────────

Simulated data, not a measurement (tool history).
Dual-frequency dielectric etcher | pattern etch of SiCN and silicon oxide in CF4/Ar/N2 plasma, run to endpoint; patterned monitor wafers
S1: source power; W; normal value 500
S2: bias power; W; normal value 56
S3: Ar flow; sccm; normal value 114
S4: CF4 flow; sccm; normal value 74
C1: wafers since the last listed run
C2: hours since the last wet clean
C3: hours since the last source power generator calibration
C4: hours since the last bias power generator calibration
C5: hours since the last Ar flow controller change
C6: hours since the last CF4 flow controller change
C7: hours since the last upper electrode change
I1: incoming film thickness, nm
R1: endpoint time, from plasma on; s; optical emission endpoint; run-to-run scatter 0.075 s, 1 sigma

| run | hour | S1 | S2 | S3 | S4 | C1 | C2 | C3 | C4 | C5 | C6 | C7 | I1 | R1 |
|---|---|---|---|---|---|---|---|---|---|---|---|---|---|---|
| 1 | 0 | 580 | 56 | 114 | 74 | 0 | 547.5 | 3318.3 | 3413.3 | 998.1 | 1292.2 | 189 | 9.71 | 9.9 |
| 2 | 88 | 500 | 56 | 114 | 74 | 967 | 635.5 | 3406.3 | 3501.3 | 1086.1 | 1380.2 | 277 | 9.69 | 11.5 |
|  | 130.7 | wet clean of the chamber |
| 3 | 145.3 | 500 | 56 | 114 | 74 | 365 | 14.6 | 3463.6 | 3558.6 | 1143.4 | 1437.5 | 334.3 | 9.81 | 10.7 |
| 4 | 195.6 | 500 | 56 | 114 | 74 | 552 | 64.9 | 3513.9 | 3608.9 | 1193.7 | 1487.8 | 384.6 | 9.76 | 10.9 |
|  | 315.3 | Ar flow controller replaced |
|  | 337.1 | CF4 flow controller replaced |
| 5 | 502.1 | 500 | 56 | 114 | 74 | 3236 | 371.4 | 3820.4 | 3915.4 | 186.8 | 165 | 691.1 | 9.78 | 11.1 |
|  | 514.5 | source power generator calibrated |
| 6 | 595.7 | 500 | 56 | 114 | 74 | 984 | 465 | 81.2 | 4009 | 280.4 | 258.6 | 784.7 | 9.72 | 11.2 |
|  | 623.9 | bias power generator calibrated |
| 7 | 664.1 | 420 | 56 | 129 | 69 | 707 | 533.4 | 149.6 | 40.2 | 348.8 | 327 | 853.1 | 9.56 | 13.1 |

────────

■ Work task ■
Nothing but the lines from the first line of the listing above through the line holding "bias power generator calibrated |" should be reproduced, and each must match exactly.

■ Exercise result ■
Simulated data, not a measurement (tool history).
Dual-frequency dielectric etcher | pattern etch of SiCN and silicon oxide in CF4/Ar/N2 plasma, run to endpoint; patterned monitor wafers
S1: source power; W; normal value 500
S2: bias power; W; normal value 56
S3: Ar flow; sccm; normal value 114
S4: CF4 flow; sccm; normal value 74
C1: wafers since the last listed run
C2: hours since the last wet clean
C3: hours since the last source power generator calibration
C4: hours since the last bias power generator calibration
C5: hours since the last Ar flow controller change
C6: hours since the last CF4 flow controller change
C7: hours since the last upper electrode change
I1: incoming film thickness, nm
R1: endpoint time, from plasma on; s; optical emission endpoint; run-to-run scatter 0.075 s, 1 sigma

| run | hour | S1 | S2 | S3 | S4 | C1 | C2 | C3 | C4 | C5 | C6 | C7 | I1 | R1 |
|---|---|---|---|---|---|---|---|---|---|---|---|---|---|---|
| 1 | 0 | 580 | 56 | 114 | 74 | 0 | 547.5 | 3318.3 | 3413.3 | 998.1 | 1292.2 | 189 | 9.71 | 9.9 |
| 2 | 88 | 500 | 56 | 114 | 74 | 967 | 635.5 | 3406.3 | 3501.3 | 1086.1 | 1380.2 | 277 | 9.69 | 11.5 |
|  | 130.7 | wet clean of the chamber |
| 3 | 145.3 | 500 | 56 | 114 | 74 | 365 | 14.6 | 3463.6 | 3558.6 | 1143.4 | 1437.5 | 334.3 | 9.81 | 10.7 |
| 4 | 195.6 | 500 | 56 | 114 | 74 | 552 | 64.9 | 3513.9 | 3608.9 | 1193.7 | 1487.8 | 384.6 | 9.76 | 10.9 |
|  | 315.3 | Ar flow controller replaced |
|  | 337.1 | CF4 flow controller replaced |
| 5 | 502.1 | 500 | 56 | 114 | 74 | 3236 | 371.4 | 3820.4 | 3915.4 | 186.8 | 165 | 691.1 | 9.78 | 11.1 |
|  | 514.5 | source power generator calibrated |
| 6 | 595.7 | 500 | 56 | 114 | 74 | 984 | 465 | 81.2 | 4009 | 280.4 | 258.6 | 784.7 | 9.72 | 11.2 |
|  | 623.9 | bias power generator calibrated |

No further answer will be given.